__Assignment__
Reproduce every record precisely, leaving no line out.

[[ Supplied information open ]]
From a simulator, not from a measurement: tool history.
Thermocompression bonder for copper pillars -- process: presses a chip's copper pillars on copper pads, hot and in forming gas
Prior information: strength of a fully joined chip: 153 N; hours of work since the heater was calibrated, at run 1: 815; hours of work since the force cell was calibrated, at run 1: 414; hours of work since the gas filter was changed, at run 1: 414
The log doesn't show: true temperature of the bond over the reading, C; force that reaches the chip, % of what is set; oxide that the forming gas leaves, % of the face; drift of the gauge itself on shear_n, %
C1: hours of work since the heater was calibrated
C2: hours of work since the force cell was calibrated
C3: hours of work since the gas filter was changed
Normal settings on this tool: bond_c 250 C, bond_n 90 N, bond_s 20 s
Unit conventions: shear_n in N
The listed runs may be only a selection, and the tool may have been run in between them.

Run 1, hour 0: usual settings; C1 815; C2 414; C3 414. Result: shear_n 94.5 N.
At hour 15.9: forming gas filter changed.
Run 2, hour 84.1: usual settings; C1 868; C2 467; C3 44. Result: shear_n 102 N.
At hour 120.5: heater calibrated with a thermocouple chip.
[[ Supplied information closed ]]

__Exercise answer__
From a simulator, not from a measurement: tool history.
Thermocompression bonder for copper pillars -- process: presses a chip's copper pillars on copper pads, hot and in forming gas
Prior information: strength of a fully joined chip: 153 N; hours of work since the heater was calibrated, at run 1: 815; hours of work since the force cell was calibrated, at run 1: 414; hours of work since the gas filter was changed, at run 1: 414
The log doesn't show: true temperature of the bond over the reading, C; force that reaches the chip, % of what is set; oxide that the forming gas leaves, % of the face; drift of the gauge itself on shear_n, %
C1: hours of work since the heater was calibrated
C2: hours of work since the force cell was calibrated
C3: hours of work since the gas filter was changed
Normal settings on this tool: bond_c 250 C, bond_n 90 N, bond_s 20 s
Unit conventions: shear_n in N
The listed runs may be only a selection, and the tool may have been run in between them.

Run 1, hour 0: usual settings; C1 815; C2 414; C3 414. Result: shear_n 94.5 N.
At hour 15.9: forming gas filter changed.
Run 2, hour 84.1: usual settings; C1 868; C2 467; C3 44. Result: shear_n 102 N.
At hour 120.5: heater calibrated with a thermocouple chip.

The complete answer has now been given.